Repeat the lines below exactly as written, please, from the line with "15,CONFORMAL_DEP: material SiCN, thk nm 5" to the line with "26,STRIP: etch materials aC", both lines included, and no others.

DATA LISTING:
====

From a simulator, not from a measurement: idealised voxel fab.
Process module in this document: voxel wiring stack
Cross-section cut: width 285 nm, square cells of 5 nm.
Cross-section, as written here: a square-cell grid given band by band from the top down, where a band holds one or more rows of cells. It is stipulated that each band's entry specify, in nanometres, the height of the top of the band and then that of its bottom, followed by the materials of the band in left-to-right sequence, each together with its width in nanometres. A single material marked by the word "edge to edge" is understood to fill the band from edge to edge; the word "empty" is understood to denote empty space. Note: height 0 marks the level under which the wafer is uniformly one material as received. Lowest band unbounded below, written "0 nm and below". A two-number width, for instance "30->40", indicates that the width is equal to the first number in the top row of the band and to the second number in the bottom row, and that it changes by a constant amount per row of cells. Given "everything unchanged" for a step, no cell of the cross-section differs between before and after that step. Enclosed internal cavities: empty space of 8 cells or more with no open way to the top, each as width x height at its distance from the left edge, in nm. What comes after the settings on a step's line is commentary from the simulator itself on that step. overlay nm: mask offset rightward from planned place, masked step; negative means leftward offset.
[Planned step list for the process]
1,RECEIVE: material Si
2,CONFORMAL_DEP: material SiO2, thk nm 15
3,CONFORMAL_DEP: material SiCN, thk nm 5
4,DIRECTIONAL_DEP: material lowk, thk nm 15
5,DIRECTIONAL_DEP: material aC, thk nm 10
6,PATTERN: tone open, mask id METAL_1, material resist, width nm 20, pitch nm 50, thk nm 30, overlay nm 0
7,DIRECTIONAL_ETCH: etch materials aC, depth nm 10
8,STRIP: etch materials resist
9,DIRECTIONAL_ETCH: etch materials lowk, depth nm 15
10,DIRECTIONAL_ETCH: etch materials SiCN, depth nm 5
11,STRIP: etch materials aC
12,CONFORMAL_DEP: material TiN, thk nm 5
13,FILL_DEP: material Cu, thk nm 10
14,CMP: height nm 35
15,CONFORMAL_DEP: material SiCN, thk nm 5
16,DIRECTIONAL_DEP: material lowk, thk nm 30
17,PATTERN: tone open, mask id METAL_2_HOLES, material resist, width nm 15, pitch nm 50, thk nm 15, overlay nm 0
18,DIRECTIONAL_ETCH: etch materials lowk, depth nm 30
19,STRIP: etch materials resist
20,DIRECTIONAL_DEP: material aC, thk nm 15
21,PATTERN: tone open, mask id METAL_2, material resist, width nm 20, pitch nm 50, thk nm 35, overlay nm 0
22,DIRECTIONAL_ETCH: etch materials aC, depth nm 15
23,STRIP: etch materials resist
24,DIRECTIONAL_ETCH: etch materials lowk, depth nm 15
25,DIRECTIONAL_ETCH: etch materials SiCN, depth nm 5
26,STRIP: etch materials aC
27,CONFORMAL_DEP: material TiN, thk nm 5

====

YOUR RESPONSE:
15,CONFORMAL_DEP: material SiCN, thk nm 5
16,DIRECTIONAL_DEP: material lowk, thk nm 30
17,PATTERN: tone open, mask id METAL_2_HOLES, material resist, width nm 15, pitch nm 50, thk nm 15, overlay nm 0
18,DIRECTIONAL_ETCH: etch materials lowk, depth nm 30
19,STRIP: etch materials resist
20,DIRECTIONAL_DEP: material aC, thk nm 15
21,PATTERN: tone open, mask id METAL_2, material resist, width nm 20, pitch nm 50, thk nm 35, overlay nm 0
22,DIRECTIONAL_ETCH: etch materials aC, depth nm 15
23,STRIP: etch materials resist
24,DIRECTIONAL_ETCH: etch materials lowk, depth nm 15
25,DIRECTIONAL_ETCH: etch materials SiCN, depth nm 5
26,STRIP: etch materials aC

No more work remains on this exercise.